> _Assigned task_
Retype each entry. Leave nothing out.

> _Data listing_
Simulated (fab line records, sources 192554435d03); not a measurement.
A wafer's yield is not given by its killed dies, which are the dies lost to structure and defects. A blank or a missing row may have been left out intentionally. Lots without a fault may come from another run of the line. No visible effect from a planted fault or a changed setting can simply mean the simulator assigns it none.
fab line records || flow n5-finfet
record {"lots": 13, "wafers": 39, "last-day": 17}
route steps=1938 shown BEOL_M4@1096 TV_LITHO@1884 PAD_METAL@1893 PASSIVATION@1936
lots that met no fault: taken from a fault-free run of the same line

> _Your response_
Simulated (fab line records, sources 192554435d03); not a measurement.
A wafer's yield is not given by its killed dies, which are the dies lost to structure and defects. A blank or a missing row may have been left out intentionally. Lots without a fault may come from another run of the line. No visible effect from a planted fault or a changed setting can simply mean the simulator assigns it none.
fab line records || flow n5-finfet
record {"lots": 13, "wafers": 39, "last-day": 17}
route steps=1938 shown BEOL_M4@1096 TV_LITHO@1884 PAD_METAL@1893 PASSIVATION@1936
lots that met no fault: taken from a fault-free run of the same line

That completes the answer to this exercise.